→ Assigned task
The lines from the first line of the entries through the line containing "Struck lot and" are to be repeated exactly, with both of those lines included.

--
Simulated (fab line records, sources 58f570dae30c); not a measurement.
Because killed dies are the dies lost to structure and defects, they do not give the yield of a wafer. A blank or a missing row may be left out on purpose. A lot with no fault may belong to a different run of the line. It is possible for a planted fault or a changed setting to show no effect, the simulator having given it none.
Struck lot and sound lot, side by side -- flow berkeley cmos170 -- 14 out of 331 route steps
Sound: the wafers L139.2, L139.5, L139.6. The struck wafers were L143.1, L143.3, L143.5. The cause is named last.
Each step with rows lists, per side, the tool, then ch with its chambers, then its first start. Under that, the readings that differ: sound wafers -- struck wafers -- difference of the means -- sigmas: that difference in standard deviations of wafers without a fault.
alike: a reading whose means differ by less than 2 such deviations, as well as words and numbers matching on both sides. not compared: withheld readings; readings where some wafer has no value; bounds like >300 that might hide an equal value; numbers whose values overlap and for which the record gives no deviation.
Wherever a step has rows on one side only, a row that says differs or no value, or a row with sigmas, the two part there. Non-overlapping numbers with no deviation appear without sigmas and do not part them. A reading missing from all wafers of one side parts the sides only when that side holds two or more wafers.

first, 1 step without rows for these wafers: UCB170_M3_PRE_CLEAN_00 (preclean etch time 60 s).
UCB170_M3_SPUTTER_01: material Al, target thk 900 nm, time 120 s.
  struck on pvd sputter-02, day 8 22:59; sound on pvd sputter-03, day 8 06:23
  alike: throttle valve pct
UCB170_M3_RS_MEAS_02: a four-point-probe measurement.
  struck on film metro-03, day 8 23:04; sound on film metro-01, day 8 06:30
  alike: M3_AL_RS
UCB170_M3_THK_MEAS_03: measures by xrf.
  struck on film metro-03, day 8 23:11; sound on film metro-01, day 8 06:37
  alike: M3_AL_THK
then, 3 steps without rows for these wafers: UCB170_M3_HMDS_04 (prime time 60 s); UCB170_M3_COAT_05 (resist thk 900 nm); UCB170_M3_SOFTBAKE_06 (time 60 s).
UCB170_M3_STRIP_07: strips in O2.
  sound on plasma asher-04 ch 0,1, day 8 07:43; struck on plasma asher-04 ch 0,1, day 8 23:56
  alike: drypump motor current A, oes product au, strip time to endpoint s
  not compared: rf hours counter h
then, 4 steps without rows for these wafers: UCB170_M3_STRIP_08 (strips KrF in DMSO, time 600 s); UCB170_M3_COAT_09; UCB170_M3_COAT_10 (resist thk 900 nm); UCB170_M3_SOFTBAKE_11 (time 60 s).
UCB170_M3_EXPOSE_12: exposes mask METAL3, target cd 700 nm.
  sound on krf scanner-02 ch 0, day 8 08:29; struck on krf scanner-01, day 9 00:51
--

→ Exercise response
Simulated (fab line records, sources 58f570dae30c); not a measurement.
Because killed dies are the dies lost to structure and defects, they do not give the yield of a wafer. A blank or a missing row may be left out on purpose. A lot with no fault may belong to a different run of the line. It is possible for a planted fault or a changed setting to show no effect, the simulator having given it none.
Struck lot and sound lot, side by side -- flow berkeley cmos170 -- 14 out of 331 route steps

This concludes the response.